<<<<

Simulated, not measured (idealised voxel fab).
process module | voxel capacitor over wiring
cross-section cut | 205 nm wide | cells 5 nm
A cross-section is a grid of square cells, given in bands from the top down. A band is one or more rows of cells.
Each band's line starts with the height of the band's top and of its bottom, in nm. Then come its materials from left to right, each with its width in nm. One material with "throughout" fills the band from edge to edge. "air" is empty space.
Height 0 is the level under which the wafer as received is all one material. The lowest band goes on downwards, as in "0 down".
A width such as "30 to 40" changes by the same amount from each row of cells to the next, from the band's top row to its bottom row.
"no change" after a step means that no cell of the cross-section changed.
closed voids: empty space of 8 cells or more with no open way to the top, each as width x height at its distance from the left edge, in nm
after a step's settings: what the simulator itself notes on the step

>>>>

▶ [Assignment]: Down to the last line, retype the entries above exactly.

▶ [Worked solution]:
Simulated, not measured (idealised voxel fab).
process module | voxel capacitor over wiring
cross-section cut | 205 nm wide | cells 5 nm
A cross-section is a grid of square cells, given in bands from the top down. A band is one or more rows of cells.
Each band's line starts with the height of the band's top and of its bottom, in nm. Then come its materials from left to right, each with its width in nm. One material with "throughout" fills the band from edge to edge. "air" is empty space.
Height 0 is the level under which the wafer as received is all one material. The lowest band goes on downwards, as in "0 down".
A width such as "30 to 40" changes by the same amount from each row of cells to the next, from the band's top row to its bottom row.
"no change" after a step means that no cell of the cross-section changed.
closed voids: empty space of 8 cells or more with no open way to the top, each as width x height at its distance from the left edge, in nm
after a step's settings: what the simulator itself notes on the step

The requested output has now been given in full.